# [Extracted information]
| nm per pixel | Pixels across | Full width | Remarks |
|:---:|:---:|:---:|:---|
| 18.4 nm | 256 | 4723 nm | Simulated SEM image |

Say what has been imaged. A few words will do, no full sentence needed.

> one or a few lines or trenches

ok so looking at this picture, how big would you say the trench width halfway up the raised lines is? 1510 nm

# [Work task]
Reproduce all of the entries above verbatim.

# [Task output]
| nm per pixel | Pixels across | Full width | Remarks |
|:---:|:---:|:---:|:---|
| 18.4 nm | 256 | 4723 nm | Simulated SEM image |

Say what has been imaged. A few words will do, no full sentence needed.

> one or a few lines or trenches

ok so looking at this picture, how big would you say the trench width halfway up the raised lines is? 1510 nm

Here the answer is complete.